» **Data provided**:
※ ※ ※

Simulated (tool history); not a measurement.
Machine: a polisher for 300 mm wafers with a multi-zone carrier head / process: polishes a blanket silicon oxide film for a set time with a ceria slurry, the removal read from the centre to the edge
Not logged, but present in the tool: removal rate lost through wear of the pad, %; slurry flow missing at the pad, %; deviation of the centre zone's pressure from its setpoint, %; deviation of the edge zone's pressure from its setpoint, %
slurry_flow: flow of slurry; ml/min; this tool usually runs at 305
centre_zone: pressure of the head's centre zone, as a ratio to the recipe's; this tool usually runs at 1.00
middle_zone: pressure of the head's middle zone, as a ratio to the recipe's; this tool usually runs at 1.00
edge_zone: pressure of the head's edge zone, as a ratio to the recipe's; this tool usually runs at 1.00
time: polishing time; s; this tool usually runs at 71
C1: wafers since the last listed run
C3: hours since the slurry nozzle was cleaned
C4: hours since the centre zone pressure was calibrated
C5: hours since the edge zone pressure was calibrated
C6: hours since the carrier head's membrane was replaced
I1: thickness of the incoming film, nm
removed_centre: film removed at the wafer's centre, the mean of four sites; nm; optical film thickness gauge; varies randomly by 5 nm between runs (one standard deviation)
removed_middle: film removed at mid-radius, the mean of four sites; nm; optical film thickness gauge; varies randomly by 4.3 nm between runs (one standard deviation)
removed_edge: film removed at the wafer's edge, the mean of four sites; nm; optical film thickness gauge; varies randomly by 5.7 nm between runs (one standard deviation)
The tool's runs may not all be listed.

※ ※ ※

» **Task item**: Write all the data out again, word for word.

» **Your solution**:
Simulated (tool history); not a measurement.
Machine: a polisher for 300 mm wafers with a multi-zone carrier head / process: polishes a blanket silicon oxide film for a set time with a ceria slurry, the removal read from the centre to the edge
Not logged, but present in the tool: removal rate lost through wear of the pad, %; slurry flow missing at the pad, %; deviation of the centre zone's pressure from its setpoint, %; deviation of the edge zone's pressure from its setpoint, %
slurry_flow: flow of slurry; ml/min; this tool usually runs at 305
centre_zone: pressure of the head's centre zone, as a ratio to the recipe's; this tool usually runs at 1.00
middle_zone: pressure of the head's middle zone, as a ratio to the recipe's; this tool usually runs at 1.00
edge_zone: pressure of the head's edge zone, as a ratio to the recipe's; this tool usually runs at 1.00
time: polishing time; s; this tool usually runs at 71
C1: wafers since the last listed run
C3: hours since the slurry nozzle was cleaned
C4: hours since the centre zone pressure was calibrated
C5: hours since the edge zone pressure was calibrated
C6: hours since the carrier head's membrane was replaced
I1: thickness of the incoming film, nm
removed_centre: film removed at the wafer's centre, the mean of four sites; nm; optical film thickness gauge; varies randomly by 5 nm between runs (one standard deviation)
removed_middle: film removed at mid-radius, the mean of four sites; nm; optical film thickness gauge; varies randomly by 4.3 nm between runs (one standard deviation)
removed_edge: film removed at the wafer's edge, the mean of four sites; nm; optical film thickness gauge; varies randomly by 5.7 nm between runs (one standard deviation)
The tool's runs may not all be listed.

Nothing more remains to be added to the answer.